_DATASET RECORDS_
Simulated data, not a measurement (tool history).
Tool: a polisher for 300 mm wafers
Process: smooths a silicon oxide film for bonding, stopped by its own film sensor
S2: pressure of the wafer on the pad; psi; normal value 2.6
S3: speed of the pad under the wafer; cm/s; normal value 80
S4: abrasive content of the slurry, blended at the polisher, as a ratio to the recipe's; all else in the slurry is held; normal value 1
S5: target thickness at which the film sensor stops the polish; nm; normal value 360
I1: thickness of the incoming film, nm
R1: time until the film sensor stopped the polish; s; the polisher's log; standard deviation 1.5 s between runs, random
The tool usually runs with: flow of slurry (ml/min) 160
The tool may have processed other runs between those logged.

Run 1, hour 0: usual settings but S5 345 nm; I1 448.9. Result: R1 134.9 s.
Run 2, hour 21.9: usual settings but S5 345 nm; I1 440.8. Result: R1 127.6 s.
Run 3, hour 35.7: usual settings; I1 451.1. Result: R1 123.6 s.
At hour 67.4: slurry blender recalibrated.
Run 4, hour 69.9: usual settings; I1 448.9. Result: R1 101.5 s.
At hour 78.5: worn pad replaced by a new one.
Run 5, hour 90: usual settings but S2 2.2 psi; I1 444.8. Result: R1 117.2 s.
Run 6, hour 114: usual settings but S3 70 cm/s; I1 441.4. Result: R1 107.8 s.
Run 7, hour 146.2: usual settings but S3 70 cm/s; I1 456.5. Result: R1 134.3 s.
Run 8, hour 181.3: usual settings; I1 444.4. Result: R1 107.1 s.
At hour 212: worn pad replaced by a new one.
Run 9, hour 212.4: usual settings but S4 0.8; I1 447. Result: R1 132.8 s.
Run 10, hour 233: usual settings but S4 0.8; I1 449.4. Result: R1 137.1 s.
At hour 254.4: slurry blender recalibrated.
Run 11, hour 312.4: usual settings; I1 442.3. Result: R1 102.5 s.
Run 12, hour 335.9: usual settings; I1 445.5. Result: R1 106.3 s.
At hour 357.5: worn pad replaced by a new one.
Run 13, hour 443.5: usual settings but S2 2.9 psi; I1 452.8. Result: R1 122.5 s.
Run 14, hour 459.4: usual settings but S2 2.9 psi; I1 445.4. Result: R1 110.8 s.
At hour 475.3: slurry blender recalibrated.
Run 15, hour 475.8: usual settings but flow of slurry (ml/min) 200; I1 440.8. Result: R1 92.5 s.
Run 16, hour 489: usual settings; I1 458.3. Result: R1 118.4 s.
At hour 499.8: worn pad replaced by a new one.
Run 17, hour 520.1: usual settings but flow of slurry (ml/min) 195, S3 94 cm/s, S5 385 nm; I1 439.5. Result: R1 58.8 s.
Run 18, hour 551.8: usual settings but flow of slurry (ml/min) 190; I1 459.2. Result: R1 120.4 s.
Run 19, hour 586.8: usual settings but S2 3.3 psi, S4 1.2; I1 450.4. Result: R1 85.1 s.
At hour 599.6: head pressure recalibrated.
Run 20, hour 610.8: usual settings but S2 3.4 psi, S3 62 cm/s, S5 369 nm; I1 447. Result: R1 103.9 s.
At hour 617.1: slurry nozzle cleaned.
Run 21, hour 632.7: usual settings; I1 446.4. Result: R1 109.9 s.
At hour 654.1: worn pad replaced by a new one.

_WORK ORDER_
Copy every line of the records above, starting with the first, up to and including the line containing "Run 5, hour".

_ANSWER AREA_
Simulated data, not a measurement (tool history).
Tool: a polisher for 300 mm wafers
Process: smooths a silicon oxide film for bonding, stopped by its own film sensor
S2: pressure of the wafer on the pad; psi; normal value 2.6
S3: speed of the pad under the wafer; cm/s; normal value 80
S4: abrasive content of the slurry, blended at the polisher, as a ratio to the recipe's; all else in the slurry is held; normal value 1
S5: target thickness at which the film sensor stops the polish; nm; normal value 360
I1: thickness of the incoming film, nm
R1: time until the film sensor stopped the polish; s; the polisher's log; standard deviation 1.5 s between runs, random
The tool usually runs with: flow of slurry (ml/min) 160
The tool may have processed other runs between those logged.

Run 1, hour 0: usual settings but S5 345 nm; I1 448.9. Result: R1 134.9 s.
Run 2, hour 21.9: usual settings but S5 345 nm; I1 440.8. Result: R1 127.6 s.
Run 3, hour 35.7: usual settings; I1 451.1. Result: R1 123.6 s.
At hour 67.4: slurry blender recalibrated.
Run 4, hour 69.9: usual settings; I1 448.9. Result: R1 101.5 s.
At hour 78.5: worn pad replaced by a new one.
Run 5, hour 90: usual settings but S2 2.2 psi; I1 444.8. Result: R1 117.2 s.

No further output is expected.